%%

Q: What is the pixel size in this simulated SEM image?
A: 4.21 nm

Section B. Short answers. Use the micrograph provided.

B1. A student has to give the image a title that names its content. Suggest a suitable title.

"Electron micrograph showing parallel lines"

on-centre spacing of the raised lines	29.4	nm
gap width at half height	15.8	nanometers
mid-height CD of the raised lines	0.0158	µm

%%

# [WORK REQUEST]
Stopping at the line containing "gap width at", please repeat exactly every line from the very start of the entries, that line included, and nothing more.

# [TASK SOLUTION]
Q: What is the pixel size in this simulated SEM image?
A: 4.21 nm

Section B. Short answers. Use the micrograph provided.

B1. A student has to give the image a title that names its content. Suggest a suitable title.

"Electron micrograph showing parallel lines"

on-centre spacing of the raised lines	29.4	nm
gap width at half height	15.8	nanometers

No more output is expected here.